→ **Work item**
Give every entry again, exactly as it stands.

** Opening Data under study block **

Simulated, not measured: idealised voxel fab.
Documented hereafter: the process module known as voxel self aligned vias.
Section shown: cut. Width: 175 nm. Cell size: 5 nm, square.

** Closing Data under study block **

→ **Task answer**
Simulated, not measured: idealised voxel fab.
Documented hereafter: the process module known as voxel self aligned vias.
Section shown: cut. Width: 175 nm. Cell size: 5 nm, square.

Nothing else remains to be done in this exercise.